ASSIGNED TASK: Print each line from the start of the records below up through the line where "cross-section cut | 240 nm wide | cells 5 nm" is found, exactly as given.

::::::::::
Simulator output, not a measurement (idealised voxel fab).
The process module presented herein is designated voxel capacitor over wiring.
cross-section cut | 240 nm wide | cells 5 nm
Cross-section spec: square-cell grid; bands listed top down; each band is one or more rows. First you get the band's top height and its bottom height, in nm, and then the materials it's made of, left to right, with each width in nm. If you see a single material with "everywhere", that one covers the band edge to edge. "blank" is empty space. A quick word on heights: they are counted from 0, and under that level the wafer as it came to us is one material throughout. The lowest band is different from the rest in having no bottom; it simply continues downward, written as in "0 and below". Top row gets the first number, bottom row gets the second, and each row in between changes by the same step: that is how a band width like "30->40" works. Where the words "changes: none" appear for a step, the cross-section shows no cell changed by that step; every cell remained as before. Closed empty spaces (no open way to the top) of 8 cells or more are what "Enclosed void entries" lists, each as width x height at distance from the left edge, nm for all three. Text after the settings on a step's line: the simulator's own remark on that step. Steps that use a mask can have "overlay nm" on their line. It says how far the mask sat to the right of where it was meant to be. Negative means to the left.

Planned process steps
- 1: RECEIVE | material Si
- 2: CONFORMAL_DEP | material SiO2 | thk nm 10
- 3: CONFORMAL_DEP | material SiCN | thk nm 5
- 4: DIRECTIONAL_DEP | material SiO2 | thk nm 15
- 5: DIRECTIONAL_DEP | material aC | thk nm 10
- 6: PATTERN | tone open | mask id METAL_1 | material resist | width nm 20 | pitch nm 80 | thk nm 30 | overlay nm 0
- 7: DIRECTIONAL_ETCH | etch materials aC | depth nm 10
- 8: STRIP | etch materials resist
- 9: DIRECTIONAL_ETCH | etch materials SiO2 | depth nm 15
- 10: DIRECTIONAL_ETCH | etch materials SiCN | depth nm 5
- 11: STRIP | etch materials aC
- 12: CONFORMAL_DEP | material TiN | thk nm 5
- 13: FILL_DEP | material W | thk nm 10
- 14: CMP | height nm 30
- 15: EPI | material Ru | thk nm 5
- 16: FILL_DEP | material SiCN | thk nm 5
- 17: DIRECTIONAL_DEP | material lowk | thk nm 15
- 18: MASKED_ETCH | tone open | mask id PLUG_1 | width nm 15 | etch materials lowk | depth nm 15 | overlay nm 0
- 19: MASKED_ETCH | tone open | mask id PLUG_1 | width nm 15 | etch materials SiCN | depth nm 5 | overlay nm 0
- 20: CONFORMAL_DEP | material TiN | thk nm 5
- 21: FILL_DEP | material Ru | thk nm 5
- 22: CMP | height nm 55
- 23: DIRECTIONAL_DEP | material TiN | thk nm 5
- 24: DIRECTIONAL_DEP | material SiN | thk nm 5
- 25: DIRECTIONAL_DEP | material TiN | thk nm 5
::::::::::

EXERCISE OUTPUT:
Simulator output, not a measurement (idealised voxel fab).
The process module presented herein is designated voxel capacitor over wiring.
cross-section cut | 240 nm wide | cells 5 nm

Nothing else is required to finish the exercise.